——
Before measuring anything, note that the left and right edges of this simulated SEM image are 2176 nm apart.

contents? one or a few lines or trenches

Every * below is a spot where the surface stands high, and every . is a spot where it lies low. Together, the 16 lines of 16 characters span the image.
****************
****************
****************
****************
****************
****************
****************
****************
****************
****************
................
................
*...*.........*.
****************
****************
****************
——

TASK ITEM
Only the lines from the start of the material through the line bearing "contents? one or a few lines or trenches" are needed, restated exactly, with both end lines included.

ANSWER SPACE
Before measuring anything, note that the left and right edges of this simulated SEM image are 2176 nm apart.

contents? one or a few lines or trenches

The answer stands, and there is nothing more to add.